**Work item:** Make an exact copy of the lines starting at the top of the listing below and ending at the line that contains "other runs of", inclusive.

── Records shown

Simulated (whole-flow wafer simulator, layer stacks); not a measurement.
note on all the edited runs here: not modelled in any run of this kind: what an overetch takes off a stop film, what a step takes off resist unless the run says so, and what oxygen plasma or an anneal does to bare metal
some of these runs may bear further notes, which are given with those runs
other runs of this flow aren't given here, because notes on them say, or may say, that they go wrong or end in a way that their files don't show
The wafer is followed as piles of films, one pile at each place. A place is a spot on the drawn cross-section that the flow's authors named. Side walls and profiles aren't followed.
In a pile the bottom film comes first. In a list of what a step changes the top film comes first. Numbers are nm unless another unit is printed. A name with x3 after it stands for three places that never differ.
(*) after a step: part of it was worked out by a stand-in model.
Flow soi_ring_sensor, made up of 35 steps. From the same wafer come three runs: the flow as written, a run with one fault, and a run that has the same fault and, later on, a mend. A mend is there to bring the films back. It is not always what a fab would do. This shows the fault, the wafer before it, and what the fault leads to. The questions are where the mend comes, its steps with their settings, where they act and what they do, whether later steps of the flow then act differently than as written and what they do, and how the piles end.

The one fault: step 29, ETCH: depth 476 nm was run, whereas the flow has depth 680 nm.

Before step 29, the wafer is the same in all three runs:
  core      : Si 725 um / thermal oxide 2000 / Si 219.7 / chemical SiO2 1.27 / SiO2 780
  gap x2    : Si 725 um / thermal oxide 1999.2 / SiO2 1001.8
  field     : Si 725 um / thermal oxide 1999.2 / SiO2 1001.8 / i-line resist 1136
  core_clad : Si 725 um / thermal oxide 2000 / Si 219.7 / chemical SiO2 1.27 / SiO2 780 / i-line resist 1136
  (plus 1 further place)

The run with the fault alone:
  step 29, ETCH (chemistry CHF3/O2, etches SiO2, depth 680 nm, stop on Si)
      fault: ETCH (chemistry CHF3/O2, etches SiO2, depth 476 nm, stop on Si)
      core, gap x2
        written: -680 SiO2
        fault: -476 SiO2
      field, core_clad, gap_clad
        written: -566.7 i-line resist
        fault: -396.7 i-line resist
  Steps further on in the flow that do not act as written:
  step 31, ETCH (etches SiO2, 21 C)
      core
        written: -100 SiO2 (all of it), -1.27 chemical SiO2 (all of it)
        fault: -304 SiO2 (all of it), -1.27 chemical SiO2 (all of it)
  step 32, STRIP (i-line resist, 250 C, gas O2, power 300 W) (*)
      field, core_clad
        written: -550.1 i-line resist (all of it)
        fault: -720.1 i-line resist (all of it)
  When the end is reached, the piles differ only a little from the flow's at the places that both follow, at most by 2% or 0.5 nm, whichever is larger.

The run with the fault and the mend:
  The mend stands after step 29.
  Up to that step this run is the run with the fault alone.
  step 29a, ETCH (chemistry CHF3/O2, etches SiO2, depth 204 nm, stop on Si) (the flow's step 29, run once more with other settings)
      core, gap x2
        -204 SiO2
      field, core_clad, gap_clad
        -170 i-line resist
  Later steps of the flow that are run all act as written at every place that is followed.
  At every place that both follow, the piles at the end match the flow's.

────

**Task output:**
Simulated (whole-flow wafer simulator, layer stacks); not a measurement.
note on all the edited runs here: not modelled in any run of this kind: what an overetch takes off a stop film, what a step takes off resist unless the run says so, and what oxygen plasma or an anneal does to bare metal
some of these runs may bear further notes, which are given with those runs
other runs of this flow aren't given here, because notes on them say, or may say, that they go wrong or end in a way that their files don't show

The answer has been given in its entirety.